================================

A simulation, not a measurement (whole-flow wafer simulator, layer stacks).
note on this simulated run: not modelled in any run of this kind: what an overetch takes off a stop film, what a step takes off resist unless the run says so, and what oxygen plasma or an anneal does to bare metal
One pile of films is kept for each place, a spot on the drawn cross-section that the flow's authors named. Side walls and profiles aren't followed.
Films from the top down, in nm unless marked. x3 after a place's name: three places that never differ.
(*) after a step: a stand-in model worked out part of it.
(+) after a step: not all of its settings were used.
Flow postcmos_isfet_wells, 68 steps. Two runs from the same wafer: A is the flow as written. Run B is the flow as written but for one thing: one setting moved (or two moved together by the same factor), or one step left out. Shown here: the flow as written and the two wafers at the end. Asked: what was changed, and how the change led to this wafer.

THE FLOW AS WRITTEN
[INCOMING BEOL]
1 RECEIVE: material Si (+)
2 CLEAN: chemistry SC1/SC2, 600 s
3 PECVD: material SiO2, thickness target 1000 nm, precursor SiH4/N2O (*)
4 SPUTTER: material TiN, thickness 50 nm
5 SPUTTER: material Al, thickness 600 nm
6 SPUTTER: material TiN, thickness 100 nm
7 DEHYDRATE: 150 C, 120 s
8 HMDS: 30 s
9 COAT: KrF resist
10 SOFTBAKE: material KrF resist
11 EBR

================================

* [Required action]:
Every line in the records has to be written out again exactly.

* [Written solution]:
A simulation, not a measurement (whole-flow wafer simulator, layer stacks).
note on this simulated run: not modelled in any run of this kind: what an overetch takes off a stop film, what a step takes off resist unless the run says so, and what oxygen plasma or an anneal does to bare metal
One pile of films is kept for each place, a spot on the drawn cross-section that the flow's authors named. Side walls and profiles aren't followed.
Films from the top down, in nm unless marked. x3 after a place's name: three places that never differ.
(*) after a step: a stand-in model worked out part of it.
(+) after a step: not all of its settings were used.
Flow postcmos_isfet_wells, 68 steps. Two runs from the same wafer: A is the flow as written. Run B is the flow as written but for one thing: one setting moved (or two moved together by the same factor), or one step left out. Shown here: the flow as written and the two wafers at the end. Asked: what was changed, and how the change led to this wafer.

THE FLOW AS WRITTEN
[INCOMING BEOL]
1 RECEIVE: material Si (+)
2 CLEAN: chemistry SC1/SC2, 600 s
3 PECVD: material SiO2, thickness target 1000 nm, precursor SiH4/N2O (*)
4 SPUTTER: material TiN, thickness 50 nm
5 SPUTTER: material Al, thickness 600 nm
6 SPUTTER: material TiN, thickness 100 nm
7 DEHYDRATE: 150 C, 120 s
8 HMDS: 30 s
9 COAT: KrF resist
10 SOFTBAKE: material KrF resist
11 EBR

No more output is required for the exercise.